Requirement
The lines from the top of the listing through the one containing "A cross-section is" are to be retyped exactly, with no other lines.

Material provided
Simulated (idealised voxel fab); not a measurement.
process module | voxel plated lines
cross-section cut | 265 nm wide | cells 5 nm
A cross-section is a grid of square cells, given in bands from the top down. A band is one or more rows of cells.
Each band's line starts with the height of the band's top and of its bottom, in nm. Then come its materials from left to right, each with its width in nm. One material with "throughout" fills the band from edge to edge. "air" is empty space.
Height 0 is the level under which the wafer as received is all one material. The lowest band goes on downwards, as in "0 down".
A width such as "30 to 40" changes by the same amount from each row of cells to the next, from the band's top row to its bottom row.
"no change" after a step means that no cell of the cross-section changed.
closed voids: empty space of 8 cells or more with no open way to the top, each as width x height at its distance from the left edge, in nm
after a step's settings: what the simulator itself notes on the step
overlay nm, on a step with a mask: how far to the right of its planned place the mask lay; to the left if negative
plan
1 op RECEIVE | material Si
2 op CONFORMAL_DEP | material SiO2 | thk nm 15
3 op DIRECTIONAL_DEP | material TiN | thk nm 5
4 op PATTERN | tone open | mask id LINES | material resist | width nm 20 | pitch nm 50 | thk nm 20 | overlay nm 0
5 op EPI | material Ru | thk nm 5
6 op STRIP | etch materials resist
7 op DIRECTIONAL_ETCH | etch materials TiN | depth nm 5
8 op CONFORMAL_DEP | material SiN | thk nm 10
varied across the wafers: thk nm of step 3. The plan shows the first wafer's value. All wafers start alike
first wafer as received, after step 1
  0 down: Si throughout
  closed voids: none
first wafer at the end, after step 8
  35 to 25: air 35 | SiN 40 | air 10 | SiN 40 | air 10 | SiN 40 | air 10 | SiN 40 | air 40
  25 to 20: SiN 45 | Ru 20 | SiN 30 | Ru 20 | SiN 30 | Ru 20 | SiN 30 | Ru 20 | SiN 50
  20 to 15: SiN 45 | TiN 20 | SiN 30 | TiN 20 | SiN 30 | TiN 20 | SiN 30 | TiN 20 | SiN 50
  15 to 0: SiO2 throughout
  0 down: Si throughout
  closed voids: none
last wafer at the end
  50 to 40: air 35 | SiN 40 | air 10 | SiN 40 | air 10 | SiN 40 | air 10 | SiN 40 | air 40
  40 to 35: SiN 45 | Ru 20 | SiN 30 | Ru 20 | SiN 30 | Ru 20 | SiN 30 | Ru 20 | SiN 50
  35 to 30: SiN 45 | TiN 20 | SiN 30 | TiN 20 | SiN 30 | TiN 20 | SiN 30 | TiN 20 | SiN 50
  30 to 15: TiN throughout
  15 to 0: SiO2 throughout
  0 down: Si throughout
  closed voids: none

Exercise result
Simulated (idealised voxel fab); not a measurement.
process module | voxel plated lines
cross-section cut | 265 nm wide | cells 5 nm
A cross-section is a grid of square cells, given in bands from the top down. A band is one or more rows of cells.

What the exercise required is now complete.